Data listing:
■ ■ ■ ■ ■ ■ ■

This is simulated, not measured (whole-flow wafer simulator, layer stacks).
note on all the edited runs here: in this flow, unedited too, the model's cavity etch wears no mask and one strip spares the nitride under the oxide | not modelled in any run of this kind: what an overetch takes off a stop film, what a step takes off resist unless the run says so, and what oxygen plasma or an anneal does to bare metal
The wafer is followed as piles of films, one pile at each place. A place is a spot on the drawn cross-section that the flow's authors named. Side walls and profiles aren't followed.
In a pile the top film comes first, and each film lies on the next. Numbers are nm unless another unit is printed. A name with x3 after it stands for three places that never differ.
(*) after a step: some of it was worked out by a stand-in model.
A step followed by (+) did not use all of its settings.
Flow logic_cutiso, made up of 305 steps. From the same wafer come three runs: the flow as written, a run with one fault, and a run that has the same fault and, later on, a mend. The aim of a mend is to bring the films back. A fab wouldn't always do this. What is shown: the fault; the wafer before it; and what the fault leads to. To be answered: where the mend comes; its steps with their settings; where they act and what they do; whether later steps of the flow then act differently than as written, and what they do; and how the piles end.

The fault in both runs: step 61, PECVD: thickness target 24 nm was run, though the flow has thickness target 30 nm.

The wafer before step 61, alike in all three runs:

■ ■ ■ ■ ■ ■ ■

Action item:
Could you reproduce every record exactly as shown above?

Expected answer:
This is simulated, not measured (whole-flow wafer simulator, layer stacks).
note on all the edited runs here: in this flow, unedited too, the model's cavity etch wears no mask and one strip spares the nitride under the oxide | not modelled in any run of this kind: what an overetch takes off a stop film, what a step takes off resist unless the run says so, and what oxygen plasma or an anneal does to bare metal
The wafer is followed as piles of films, one pile at each place. A place is a spot on the drawn cross-section that the flow's authors named. Side walls and profiles aren't followed.
In a pile the top film comes first, and each film lies on the next. Numbers are nm unless another unit is printed. A name with x3 after it stands for three places that never differ.
(*) after a step: some of it was worked out by a stand-in model.
A step followed by (+) did not use all of its settings.
Flow logic_cutiso, made up of 305 steps. From the same wafer come three runs: the flow as written, a run with one fault, and a run that has the same fault and, later on, a mend. The aim of a mend is to bring the films back. A fab wouldn't always do this. What is shown: the fault; the wafer before it; and what the fault leads to. To be answered: where the mend comes; its steps with their settings; where they act and what they do; whether later steps of the flow then act differently than as written, and what they do; and how the piles end.

The fault in both runs: step 61, PECVD: thickness target 24 nm was run, though the flow has thickness target 30 nm.

The wafer before step 61, alike in all three runs:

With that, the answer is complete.